[EXTRACTED DATA]
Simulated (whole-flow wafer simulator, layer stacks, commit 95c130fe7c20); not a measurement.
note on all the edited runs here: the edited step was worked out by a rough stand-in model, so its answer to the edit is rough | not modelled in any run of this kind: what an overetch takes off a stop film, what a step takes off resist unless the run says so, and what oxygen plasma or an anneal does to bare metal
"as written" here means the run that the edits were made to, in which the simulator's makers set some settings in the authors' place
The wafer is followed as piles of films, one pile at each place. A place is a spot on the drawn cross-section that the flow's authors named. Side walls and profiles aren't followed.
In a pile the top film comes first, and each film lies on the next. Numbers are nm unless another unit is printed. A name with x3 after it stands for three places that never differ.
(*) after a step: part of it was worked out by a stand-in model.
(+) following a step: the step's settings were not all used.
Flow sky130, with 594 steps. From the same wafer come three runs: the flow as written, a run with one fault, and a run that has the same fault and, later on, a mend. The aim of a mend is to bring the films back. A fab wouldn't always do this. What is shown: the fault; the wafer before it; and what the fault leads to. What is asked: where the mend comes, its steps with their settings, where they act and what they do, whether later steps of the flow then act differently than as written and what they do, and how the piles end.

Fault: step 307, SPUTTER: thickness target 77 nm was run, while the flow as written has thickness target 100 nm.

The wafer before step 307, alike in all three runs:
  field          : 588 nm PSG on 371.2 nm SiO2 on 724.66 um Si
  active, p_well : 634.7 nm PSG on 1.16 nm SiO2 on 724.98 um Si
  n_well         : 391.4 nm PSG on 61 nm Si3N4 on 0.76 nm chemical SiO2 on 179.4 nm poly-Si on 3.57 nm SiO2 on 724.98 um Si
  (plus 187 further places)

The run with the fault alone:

[WORK ITEM]
Please transcribe exactly the lines above from the line that has "The wafer before step" up to and including the line that has "active, p_well : 634.7"; no other line belongs in the answer.

[PROBLEM SOLUTION]
The wafer before step 307, alike in all three runs:
  field          : 588 nm PSG on 371.2 nm SiO2 on 724.66 um Si
  active, p_well : 634.7 nm PSG on 1.16 nm SiO2 on 724.98 um Si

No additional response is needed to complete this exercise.